- _Required action_
Using the listing below, copy exactly the lines from the one containing "S3: speed of the pad under the wafer; m/s" to the one containing "run 3 day=0.425", both lines included, and no others.

- _Data records_
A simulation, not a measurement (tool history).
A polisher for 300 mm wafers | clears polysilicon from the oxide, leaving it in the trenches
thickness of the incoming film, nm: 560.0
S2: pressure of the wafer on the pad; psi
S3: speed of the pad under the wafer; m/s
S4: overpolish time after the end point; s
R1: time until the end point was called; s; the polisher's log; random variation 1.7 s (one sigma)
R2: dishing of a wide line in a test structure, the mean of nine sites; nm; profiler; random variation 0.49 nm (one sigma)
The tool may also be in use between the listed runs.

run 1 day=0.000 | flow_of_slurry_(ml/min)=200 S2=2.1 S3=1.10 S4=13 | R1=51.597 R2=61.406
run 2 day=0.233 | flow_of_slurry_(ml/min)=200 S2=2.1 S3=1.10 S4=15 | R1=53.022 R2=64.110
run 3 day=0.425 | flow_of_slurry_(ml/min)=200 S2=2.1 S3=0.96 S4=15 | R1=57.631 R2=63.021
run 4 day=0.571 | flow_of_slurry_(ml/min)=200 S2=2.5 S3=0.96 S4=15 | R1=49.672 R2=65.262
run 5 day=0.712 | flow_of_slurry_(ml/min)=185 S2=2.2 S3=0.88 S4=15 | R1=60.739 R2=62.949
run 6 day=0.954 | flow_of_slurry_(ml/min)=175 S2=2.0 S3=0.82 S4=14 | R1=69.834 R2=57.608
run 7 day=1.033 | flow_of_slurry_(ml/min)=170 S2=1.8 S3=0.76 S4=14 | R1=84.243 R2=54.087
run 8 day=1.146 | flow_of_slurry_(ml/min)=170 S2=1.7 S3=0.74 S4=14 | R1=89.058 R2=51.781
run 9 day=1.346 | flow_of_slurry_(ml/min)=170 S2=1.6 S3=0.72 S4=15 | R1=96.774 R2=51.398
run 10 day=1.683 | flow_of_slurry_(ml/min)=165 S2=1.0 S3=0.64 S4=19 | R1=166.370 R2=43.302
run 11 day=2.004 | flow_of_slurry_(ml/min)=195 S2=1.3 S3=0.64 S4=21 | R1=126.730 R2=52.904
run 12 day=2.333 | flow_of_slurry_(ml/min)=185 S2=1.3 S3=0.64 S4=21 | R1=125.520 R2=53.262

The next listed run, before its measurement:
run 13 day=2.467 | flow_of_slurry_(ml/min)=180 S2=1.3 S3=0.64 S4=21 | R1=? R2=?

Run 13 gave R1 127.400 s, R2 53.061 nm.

- _Response area_
S3: speed of the pad under the wafer; m/s
S4: overpolish time after the end point; s
R1: time until the end point was called; s; the polisher's log; random variation 1.7 s (one sigma)
R2: dishing of a wide line in a test structure, the mean of nine sites; nm; profiler; random variation 0.49 nm (one sigma)
The tool may also be in use between the listed runs.

run 1 day=0.000 | flow_of_slurry_(ml/min)=200 S2=2.1 S3=1.10 S4=13 | R1=51.597 R2=61.406
run 2 day=0.233 | flow_of_slurry_(ml/min)=200 S2=2.1 S3=1.10 S4=15 | R1=53.022 R2=64.110
run 3 day=0.425 | flow_of_slurry_(ml/min)=200 S2=2.1 S3=0.96 S4=15 | R1=57.631 R2=63.021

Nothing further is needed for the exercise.